= Work order =
Here are some records. Print all of them exactly.

*** Begin section ***
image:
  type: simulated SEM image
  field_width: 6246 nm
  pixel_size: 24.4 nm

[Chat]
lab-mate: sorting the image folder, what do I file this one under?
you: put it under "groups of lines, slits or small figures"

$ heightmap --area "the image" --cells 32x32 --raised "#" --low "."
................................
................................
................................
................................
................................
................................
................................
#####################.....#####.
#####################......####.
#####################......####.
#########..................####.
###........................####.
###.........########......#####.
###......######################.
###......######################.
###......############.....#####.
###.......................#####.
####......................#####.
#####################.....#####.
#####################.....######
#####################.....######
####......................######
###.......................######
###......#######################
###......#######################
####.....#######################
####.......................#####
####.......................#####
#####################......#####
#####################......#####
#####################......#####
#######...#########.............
*** End section ***

= Your response =
image:
  type: simulated SEM image
  field_width: 6246 nm
  pixel_size: 24.4 nm

[Chat]
lab-mate: sorting the image folder, what do I file this one under?
you: put it under "groups of lines, slits or small figures"

$ heightmap --area "the image" --cells 32x32 --raised "#" --low "."
................................
................................
................................
................................
................................
................................
................................
#####################.....#####.
#####################......####.
#####################......####.
#########..................####.
###........................####.
###.........########......#####.
###......######################.
###......######################.
###......############.....#####.
###.......................#####.
####......................#####.
#####################.....#####.
#####################.....######
#####################.....######
####......................######
###.......................######
###......#######################
###......#######################
####.....#######################
####.......................#####
####.......................#####
#####################......#####
#####################......#####
#####################......#####
#######...#########.............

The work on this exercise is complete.